Records provided:
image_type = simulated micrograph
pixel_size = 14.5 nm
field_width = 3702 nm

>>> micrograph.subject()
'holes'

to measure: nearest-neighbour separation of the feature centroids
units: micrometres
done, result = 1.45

Required action: Reproduce only what lies between the start of the listing above and the end of the line containing "units: micrometres", keeping every line exact.

Response box:
image_type = simulated micrograph
pixel_size = 14.5 nm
field_width = 3702 nm

>>> micrograph.subject()
'holes'

to measure: nearest-neighbour separation of the feature centroids
units: micrometres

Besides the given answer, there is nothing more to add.